SUPPLIED ENTRIES:
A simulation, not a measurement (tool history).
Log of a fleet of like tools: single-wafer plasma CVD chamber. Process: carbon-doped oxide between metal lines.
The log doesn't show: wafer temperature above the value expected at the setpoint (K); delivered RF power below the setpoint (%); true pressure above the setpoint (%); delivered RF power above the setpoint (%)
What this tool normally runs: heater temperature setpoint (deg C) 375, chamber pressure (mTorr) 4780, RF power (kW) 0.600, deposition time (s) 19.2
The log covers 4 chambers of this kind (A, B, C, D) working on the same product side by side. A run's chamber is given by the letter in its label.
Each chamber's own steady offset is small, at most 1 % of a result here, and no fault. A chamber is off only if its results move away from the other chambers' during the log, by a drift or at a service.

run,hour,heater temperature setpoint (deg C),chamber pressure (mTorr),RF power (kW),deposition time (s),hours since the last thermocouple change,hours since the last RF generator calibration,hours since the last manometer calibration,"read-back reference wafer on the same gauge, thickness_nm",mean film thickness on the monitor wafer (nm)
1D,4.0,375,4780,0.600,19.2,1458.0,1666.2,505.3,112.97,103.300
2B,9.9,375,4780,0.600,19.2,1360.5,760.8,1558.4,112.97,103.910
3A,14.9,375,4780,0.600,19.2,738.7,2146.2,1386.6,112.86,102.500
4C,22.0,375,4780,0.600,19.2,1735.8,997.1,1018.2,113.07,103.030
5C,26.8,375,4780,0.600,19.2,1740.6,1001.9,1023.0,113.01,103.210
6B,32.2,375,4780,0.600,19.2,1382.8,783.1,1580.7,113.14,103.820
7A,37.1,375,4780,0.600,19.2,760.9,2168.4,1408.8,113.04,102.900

ASSIGNMENT:
Every entry must appear in the answer, reproduced exactly.

EXERCISE SOLUTION:
A simulation, not a measurement (tool history).
Log of a fleet of like tools: single-wafer plasma CVD chamber. Process: carbon-doped oxide between metal lines.
The log doesn't show: wafer temperature above the value expected at the setpoint (K); delivered RF power below the setpoint (%); true pressure above the setpoint (%); delivered RF power above the setpoint (%)
What this tool normally runs: heater temperature setpoint (deg C) 375, chamber pressure (mTorr) 4780, RF power (kW) 0.600, deposition time (s) 19.2
The log covers 4 chambers of this kind (A, B, C, D) working on the same product side by side. A run's chamber is given by the letter in its label.
Each chamber's own steady offset is small, at most 1 % of a result here, and no fault. A chamber is off only if its results move away from the other chambers' during the log, by a drift or at a service.

run,hour,heater temperature setpoint (deg C),chamber pressure (mTorr),RF power (kW),deposition time (s),hours since the last thermocouple change,hours since the last RF generator calibration,hours since the last manometer calibration,"read-back reference wafer on the same gauge, thickness_nm",mean film thickness on the monitor wafer (nm)
1D,4.0,375,4780,0.600,19.2,1458.0,1666.2,505.3,112.97,103.300
2B,9.9,375,4780,0.600,19.2,1360.5,760.8,1558.4,112.97,103.910
3A,14.9,375,4780,0.600,19.2,738.7,2146.2,1386.6,112.86,102.500
4C,22.0,375,4780,0.600,19.2,1735.8,997.1,1018.2,113.07,103.030
5C,26.8,375,4780,0.600,19.2,1740.6,1001.9,1023.0,113.01,103.210
6B,32.2,375,4780,0.600,19.2,1382.8,783.1,1580.7,113.14,103.820
7A,37.1,375,4780,0.600,19.2,760.9,2168.4,1408.8,113.04,102.900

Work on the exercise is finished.